- _WORK ORDER_:
Copy out the entire listing, keeping each line exactly as it is.

[Opening INPUT DATA section]

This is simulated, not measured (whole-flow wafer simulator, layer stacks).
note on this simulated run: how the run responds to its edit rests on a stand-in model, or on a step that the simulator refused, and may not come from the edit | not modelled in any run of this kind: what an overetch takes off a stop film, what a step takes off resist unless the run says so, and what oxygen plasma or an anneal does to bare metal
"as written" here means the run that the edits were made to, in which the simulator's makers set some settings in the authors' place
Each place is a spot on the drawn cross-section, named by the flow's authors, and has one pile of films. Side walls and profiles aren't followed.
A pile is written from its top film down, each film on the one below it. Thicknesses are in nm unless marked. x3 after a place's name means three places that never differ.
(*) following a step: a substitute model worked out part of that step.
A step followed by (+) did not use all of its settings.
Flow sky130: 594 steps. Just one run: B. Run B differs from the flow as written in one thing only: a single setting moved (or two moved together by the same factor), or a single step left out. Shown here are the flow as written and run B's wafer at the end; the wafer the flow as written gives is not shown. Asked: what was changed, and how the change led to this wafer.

[Closing INPUT DATA section]

- _TASK ANSWER_:
This is simulated, not measured (whole-flow wafer simulator, layer stacks).
note on this simulated run: how the run responds to its edit rests on a stand-in model, or on a step that the simulator refused, and may not come from the edit | not modelled in any run of this kind: what an overetch takes off a stop film, what a step takes off resist unless the run says so, and what oxygen plasma or an anneal does to bare metal
"as written" here means the run that the edits were made to, in which the simulator's makers set some settings in the authors' place
Each place is a spot on the drawn cross-section, named by the flow's authors, and has one pile of films. Side walls and profiles aren't followed.
A pile is written from its top film down, each film on the one below it. Thicknesses are in nm unless marked. x3 after a place's name means three places that never differ.
(*) following a step: a substitute model worked out part of that step.
A step followed by (+) did not use all of its settings.
Flow sky130: 594 steps. Just one run: B. Run B differs from the flow as written in one thing only: a single setting moved (or two moved together by the same factor), or a single step left out. Shown here are the flow as written and run B's wafer at the end; the wafer the flow as written gives is not shown. Asked: what was changed, and how the change led to this wafer.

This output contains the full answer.